══ Entries supplied

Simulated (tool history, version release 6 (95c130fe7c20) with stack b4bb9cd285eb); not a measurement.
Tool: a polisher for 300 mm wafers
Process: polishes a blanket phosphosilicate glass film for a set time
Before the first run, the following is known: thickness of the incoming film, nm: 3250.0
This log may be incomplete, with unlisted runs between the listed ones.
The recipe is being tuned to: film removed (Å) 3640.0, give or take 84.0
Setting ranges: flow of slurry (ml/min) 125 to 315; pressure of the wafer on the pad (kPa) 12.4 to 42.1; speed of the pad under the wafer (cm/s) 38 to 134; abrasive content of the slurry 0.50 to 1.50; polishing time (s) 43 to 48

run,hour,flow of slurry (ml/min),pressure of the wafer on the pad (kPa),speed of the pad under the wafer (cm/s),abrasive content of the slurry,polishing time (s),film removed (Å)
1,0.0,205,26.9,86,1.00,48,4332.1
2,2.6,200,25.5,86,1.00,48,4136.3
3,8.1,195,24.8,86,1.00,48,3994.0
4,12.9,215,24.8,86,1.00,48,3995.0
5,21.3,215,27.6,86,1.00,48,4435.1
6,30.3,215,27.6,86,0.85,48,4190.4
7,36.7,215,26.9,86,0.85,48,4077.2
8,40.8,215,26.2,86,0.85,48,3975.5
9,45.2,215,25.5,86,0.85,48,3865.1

════

> _Brief_
Could you return every record above exactly as written?

> _Response area_
Simulated (tool history, version release 6 (95c130fe7c20) with stack b4bb9cd285eb); not a measurement.
Tool: a polisher for 300 mm wafers
Process: polishes a blanket phosphosilicate glass film for a set time
Before the first run, the following is known: thickness of the incoming film, nm: 3250.0
This log may be incomplete, with unlisted runs between the listed ones.
The recipe is being tuned to: film removed (Å) 3640.0, give or take 84.0
Setting ranges: flow of slurry (ml/min) 125 to 315; pressure of the wafer on the pad (kPa) 12.4 to 42.1; speed of the pad under the wafer (cm/s) 38 to 134; abrasive content of the slurry 0.50 to 1.50; polishing time (s) 43 to 48

run,hour,flow of slurry (ml/min),pressure of the wafer on the pad (kPa),speed of the pad under the wafer (cm/s),abrasive content of the slurry,polishing time (s),film removed (Å)
1,0.0,205,26.9,86,1.00,48,4332.1
2,2.6,200,25.5,86,1.00,48,4136.3
3,8.1,195,24.8,86,1.00,48,3994.0
4,12.9,215,24.8,86,1.00,48,3995.0
5,21.3,215,27.6,86,1.00,48,4435.1
6,30.3,215,27.6,86,0.85,48,4190.4
7,36.7,215,26.9,86,0.85,48,4077.2
8,40.8,215,26.2,86,0.85,48,3975.5
9,45.2,215,25.5,86,0.85,48,3865.1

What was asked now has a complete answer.